ASSIGNED TASK: The expected result is the material below, reproduced exactly from its first line through the line containing "Bounds of the".

PROVIDED DATA:
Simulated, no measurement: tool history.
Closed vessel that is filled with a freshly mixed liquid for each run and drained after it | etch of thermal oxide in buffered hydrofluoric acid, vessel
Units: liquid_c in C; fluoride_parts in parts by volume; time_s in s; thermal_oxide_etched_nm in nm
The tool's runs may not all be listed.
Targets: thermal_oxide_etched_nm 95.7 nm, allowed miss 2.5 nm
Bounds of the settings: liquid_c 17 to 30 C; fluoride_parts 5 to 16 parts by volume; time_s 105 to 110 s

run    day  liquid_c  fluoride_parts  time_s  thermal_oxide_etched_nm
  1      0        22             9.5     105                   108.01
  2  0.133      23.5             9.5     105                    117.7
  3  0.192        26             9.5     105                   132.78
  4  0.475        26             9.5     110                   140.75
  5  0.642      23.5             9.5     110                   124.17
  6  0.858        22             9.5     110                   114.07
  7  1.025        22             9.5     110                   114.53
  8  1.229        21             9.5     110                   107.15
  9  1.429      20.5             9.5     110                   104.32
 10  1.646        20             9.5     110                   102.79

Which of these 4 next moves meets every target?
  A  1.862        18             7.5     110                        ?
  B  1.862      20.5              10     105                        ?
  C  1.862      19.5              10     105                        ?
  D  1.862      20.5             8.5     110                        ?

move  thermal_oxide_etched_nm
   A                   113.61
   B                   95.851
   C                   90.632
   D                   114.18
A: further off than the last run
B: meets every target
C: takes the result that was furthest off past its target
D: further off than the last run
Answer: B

RESPONSE BOX:
Simulated, no measurement: tool history.
Closed vessel that is filled with a freshly mixed liquid for each run and drained after it | etch of thermal oxide in buffered hydrofluoric acid, vessel
Units: liquid_c in C; fluoride_parts in parts by volume; time_s in s; thermal_oxide_etched_nm in nm
The tool's runs may not all be listed.
Targets: thermal_oxide_etched_nm 95.7 nm, allowed miss 2.5 nm
Bounds of the settings: liquid_c 17 to 30 C; fluoride_parts 5 to 16 parts by volume; time_s 105 to 110 s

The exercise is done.